— Provided records —
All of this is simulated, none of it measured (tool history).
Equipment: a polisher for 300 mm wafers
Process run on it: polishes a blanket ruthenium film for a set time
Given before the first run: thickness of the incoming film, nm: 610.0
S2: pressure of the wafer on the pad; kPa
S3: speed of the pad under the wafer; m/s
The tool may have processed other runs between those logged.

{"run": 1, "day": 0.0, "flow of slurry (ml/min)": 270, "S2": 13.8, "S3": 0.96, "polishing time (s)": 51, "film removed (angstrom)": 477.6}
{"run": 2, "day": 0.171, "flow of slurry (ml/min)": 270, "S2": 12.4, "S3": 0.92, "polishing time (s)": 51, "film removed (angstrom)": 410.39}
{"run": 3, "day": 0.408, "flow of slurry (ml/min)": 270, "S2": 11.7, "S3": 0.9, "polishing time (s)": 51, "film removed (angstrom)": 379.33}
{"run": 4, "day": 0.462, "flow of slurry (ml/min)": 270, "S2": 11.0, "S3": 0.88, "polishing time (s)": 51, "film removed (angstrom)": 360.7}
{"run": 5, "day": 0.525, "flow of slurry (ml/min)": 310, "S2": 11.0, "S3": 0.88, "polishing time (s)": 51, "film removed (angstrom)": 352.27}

— Work request —
Within the material above, the line with "Equipment: a polisher for 300 mm wafers" opens the range and the line with "The tool may" closes it; reproduce that range word for word.

— Answer space —
Equipment: a polisher for 300 mm wafers
Process run on it: polishes a blanket ruthenium film for a set time
Given before the first run: thickness of the incoming film, nm: 610.0
S2: pressure of the wafer on the pad; kPa
S3: speed of the pad under the wafer; m/s
The tool may have processed other runs between those logged.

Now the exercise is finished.